*** Opening of DATASET EXTRACT ***
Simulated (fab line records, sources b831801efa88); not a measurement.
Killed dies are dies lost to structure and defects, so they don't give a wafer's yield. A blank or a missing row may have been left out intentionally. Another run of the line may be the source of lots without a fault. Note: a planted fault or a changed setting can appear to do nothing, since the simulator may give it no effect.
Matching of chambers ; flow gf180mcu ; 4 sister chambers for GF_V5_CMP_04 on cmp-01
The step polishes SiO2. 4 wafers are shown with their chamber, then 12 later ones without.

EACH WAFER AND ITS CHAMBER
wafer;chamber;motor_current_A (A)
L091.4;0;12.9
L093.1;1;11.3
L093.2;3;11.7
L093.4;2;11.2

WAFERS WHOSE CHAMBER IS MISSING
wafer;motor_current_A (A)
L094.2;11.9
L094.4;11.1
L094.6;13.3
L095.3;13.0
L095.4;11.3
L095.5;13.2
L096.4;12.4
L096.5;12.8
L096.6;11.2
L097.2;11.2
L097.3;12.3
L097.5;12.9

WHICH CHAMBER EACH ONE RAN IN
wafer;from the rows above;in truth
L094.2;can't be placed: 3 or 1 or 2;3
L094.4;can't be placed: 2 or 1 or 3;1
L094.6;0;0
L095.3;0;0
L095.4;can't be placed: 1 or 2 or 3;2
*** Close of DATASET EXTRACT ***

Start with the first line of the data and print every line exactly. The line containing "L094.2;can't be placed: 3 or 1 or 2;3" is the last one to include.

EXERCISE RESULT
Simulated (fab line records, sources b831801efa88); not a measurement.
Killed dies are dies lost to structure and defects, so they don't give a wafer's yield. A blank or a missing row may have been left out intentionally. Another run of the line may be the source of lots without a fault. Note: a planted fault or a changed setting can appear to do nothing, since the simulator may give it no effect.
Matching of chambers ; flow gf180mcu ; 4 sister chambers for GF_V5_CMP_04 on cmp-01
The step polishes SiO2. 4 wafers are shown with their chamber, then 12 later ones without.

EACH WAFER AND ITS CHAMBER
wafer;chamber;motor_current_A (A)
L091.4;0;12.9
L093.1;1;11.3
L093.2;3;11.7
L093.4;2;11.2

WAFERS WHOSE CHAMBER IS MISSING
wafer;motor_current_A (A)
L094.2;11.9
L094.4;11.1
L094.6;13.3
L095.3;13.0
L095.4;11.3
L095.5;13.2
L096.4;12.4
L096.5;12.8
L096.6;11.2
L097.2;11.2
L097.3;12.3
L097.5;12.9

WHICH CHAMBER EACH ONE RAN IN
wafer;from the rows above;in truth
L094.2;can't be placed: 3 or 1 or 2;3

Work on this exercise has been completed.